= Material supplied =
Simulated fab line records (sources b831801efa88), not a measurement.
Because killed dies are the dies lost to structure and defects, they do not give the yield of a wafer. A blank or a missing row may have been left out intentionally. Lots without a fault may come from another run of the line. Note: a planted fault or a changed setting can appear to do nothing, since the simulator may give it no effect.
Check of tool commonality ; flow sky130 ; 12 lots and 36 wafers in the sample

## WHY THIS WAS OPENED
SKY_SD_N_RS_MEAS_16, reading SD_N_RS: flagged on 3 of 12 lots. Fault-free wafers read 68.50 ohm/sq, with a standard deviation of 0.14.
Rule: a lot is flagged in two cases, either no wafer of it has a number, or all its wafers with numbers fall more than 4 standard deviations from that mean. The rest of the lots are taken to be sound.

= Activity =
Output the entire listing exactly as written.

= Your solution =
Simulated fab line records (sources b831801efa88), not a measurement.
Because killed dies are the dies lost to structure and defects, they do not give the yield of a wafer. A blank or a missing row may have been left out intentionally. Lots without a fault may come from another run of the line. Note: a planted fault or a changed setting can appear to do nothing, since the simulator may give it no effect.
Check of tool commonality ; flow sky130 ; 12 lots and 36 wafers in the sample

## WHY THIS WAS OPENED
SKY_SD_N_RS_MEAS_16, reading SD_N_RS: flagged on 3 of 12 lots. Fault-free wafers read 68.50 ohm/sq, with a standard deviation of 0.14.
Rule: a lot is flagged in two cases, either no wafer of it has a number, or all its wafers with numbers fall more than 4 standard deviations from that mean. The rest of the lots are taken to be sound.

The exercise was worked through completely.